▶ **Brief**
After the line containing "Fleet log. Kind", write nothing more; before it, reproduce every line of the material below exactly, starting with the first.

▶ **Provided material**
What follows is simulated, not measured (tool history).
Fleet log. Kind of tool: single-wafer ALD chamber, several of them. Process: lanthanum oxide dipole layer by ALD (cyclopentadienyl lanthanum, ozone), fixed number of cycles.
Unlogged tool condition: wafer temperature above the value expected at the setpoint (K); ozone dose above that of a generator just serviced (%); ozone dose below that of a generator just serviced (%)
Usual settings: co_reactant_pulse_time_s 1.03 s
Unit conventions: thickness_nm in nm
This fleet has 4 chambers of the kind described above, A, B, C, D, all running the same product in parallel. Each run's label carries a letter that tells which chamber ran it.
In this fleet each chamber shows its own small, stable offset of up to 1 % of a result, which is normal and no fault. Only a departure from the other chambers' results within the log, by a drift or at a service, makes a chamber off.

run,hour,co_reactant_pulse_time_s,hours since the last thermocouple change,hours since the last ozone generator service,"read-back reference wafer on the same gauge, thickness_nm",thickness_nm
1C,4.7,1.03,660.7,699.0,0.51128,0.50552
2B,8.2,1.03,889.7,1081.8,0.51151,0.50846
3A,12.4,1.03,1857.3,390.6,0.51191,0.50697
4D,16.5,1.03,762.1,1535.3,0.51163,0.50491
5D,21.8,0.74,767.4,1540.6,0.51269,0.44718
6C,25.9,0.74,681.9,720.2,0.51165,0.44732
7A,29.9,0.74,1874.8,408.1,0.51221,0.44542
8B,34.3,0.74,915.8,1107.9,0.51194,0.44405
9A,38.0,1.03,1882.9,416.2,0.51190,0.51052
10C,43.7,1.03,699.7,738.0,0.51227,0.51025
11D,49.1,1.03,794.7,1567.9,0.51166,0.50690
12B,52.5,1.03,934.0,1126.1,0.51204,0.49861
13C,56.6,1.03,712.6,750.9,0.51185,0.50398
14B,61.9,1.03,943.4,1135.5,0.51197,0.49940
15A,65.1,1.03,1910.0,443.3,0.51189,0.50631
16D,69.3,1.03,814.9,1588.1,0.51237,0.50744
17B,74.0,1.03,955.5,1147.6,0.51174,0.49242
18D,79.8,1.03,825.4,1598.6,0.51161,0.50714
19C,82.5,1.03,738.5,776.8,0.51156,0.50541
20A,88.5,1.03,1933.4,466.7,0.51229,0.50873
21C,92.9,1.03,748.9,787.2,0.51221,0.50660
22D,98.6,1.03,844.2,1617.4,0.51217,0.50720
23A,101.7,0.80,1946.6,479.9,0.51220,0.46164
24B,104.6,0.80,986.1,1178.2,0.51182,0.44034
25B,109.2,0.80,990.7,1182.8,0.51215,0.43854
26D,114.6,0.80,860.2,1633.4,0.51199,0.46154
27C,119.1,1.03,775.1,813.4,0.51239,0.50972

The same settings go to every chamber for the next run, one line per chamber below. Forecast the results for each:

▶ **Response area**
What follows is simulated, not measured (tool history).
Fleet log. Kind of tool: single-wafer ALD chamber, several of them. Process: lanthanum oxide dipole layer by ALD (cyclopentadienyl lanthanum, ozone), fixed number of cycles.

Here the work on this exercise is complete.